[Data section]
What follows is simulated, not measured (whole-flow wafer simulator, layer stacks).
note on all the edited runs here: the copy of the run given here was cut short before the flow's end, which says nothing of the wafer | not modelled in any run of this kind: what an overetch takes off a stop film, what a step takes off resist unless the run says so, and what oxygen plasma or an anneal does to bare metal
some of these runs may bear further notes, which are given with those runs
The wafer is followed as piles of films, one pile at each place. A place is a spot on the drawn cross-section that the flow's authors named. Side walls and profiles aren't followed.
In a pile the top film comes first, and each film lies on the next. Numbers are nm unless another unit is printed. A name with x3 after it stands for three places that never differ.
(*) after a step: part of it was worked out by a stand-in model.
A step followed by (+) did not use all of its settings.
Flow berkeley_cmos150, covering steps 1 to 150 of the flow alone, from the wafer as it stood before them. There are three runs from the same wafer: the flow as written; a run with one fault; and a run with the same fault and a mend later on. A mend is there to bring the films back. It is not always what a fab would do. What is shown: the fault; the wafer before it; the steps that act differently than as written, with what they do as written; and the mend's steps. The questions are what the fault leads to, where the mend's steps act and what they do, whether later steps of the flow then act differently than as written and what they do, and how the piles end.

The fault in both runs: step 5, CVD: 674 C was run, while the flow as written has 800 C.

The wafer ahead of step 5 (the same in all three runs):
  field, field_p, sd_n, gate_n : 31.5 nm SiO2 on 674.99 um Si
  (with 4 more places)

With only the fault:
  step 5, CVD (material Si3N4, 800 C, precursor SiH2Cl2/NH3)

[Work item]
Each line must be given again exactly as written above.

[Answer area]
What follows is simulated, not measured (whole-flow wafer simulator, layer stacks).
note on all the edited runs here: the copy of the run given here was cut short before the flow's end, which says nothing of the wafer | not modelled in any run of this kind: what an overetch takes off a stop film, what a step takes off resist unless the run says so, and what oxygen plasma or an anneal does to bare metal
some of these runs may bear further notes, which are given with those runs
The wafer is followed as piles of films, one pile at each place. A place is a spot on the drawn cross-section that the flow's authors named. Side walls and profiles aren't followed.
In a pile the top film comes first, and each film lies on the next. Numbers are nm unless another unit is printed. A name with x3 after it stands for three places that never differ.
(*) after a step: part of it was worked out by a stand-in model.
A step followed by (+) did not use all of its settings.
Flow berkeley_cmos150, covering steps 1 to 150 of the flow alone, from the wafer as it stood before them. There are three runs from the same wafer: the flow as written; a run with one fault; and a run with the same fault and a mend later on. A mend is there to bring the films back. It is not always what a fab would do. What is shown: the fault; the wafer before it; the steps that act differently than as written, with what they do as written; and the mend's steps. The questions are what the fault leads to, where the mend's steps act and what they do, whether later steps of the flow then act differently than as written and what they do, and how the piles end.

The fault in both runs: step 5, CVD: 674 C was run, while the flow as written has 800 C.

The wafer ahead of step 5 (the same in all three runs):
  field, field_p, sd_n, gate_n : 31.5 nm SiO2 on 674.99 um Si
  (with 4 more places)

With only the fault:
  step 5, CVD (material Si3N4, 800 C, precursor SiH2Cl2/NH3)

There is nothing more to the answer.